START EXTRACTED RECORDS

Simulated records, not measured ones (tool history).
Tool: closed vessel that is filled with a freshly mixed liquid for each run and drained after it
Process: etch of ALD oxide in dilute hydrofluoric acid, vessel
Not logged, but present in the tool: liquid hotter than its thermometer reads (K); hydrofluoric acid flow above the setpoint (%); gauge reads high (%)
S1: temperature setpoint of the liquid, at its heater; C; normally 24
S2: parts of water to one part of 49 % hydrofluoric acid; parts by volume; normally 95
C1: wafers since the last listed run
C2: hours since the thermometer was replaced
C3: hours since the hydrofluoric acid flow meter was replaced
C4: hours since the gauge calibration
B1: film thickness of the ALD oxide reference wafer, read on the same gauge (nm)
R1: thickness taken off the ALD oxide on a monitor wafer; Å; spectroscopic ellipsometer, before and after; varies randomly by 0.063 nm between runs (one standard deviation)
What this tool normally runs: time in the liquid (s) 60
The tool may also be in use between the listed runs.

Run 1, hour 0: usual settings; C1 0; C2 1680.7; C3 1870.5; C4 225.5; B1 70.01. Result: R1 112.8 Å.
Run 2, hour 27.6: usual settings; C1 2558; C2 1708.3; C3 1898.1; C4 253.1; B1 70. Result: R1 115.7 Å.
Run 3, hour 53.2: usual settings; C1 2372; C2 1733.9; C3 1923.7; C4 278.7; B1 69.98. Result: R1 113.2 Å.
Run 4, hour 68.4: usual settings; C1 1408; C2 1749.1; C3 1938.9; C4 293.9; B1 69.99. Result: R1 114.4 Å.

END EXTRACTED RECORDS

# [WORK ORDER]
Retype every record above exactly as it stands.

# [EXERCISE SOLUTION]
Simulated records, not measured ones (tool history).
Tool: closed vessel that is filled with a freshly mixed liquid for each run and drained after it
Process: etch of ALD oxide in dilute hydrofluoric acid, vessel
Not logged, but present in the tool: liquid hotter than its thermometer reads (K); hydrofluoric acid flow above the setpoint (%); gauge reads high (%)
S1: temperature setpoint of the liquid, at its heater; C; normally 24
S2: parts of water to one part of 49 % hydrofluoric acid; parts by volume; normally 95
C1: wafers since the last listed run
C2: hours since the thermometer was replaced
C3: hours since the hydrofluoric acid flow meter was replaced
C4: hours since the gauge calibration
B1: film thickness of the ALD oxide reference wafer, read on the same gauge (nm)
R1: thickness taken off the ALD oxide on a monitor wafer; Å; spectroscopic ellipsometer, before and after; varies randomly by 0.063 nm between runs (one standard deviation)
What this tool normally runs: time in the liquid (s) 60
The tool may also be in use between the listed runs.

Run 1, hour 0: usual settings; C1 0; C2 1680.7; C3 1870.5; C4 225.5; B1 70.01. Result: R1 112.8 Å.
Run 2, hour 27.6: usual settings; C1 2558; C2 1708.3; C3 1898.1; C4 253.1; B1 70. Result: R1 115.7 Å.
Run 3, hour 53.2: usual settings; C1 2372; C2 1733.9; C3 1923.7; C4 278.7; B1 69.98. Result: R1 113.2 Å.
Run 4, hour 68.4: usual settings; C1 1408; C2 1749.1; C3 1938.9; C4 293.9; B1 69.99. Result: R1 114.4 Å.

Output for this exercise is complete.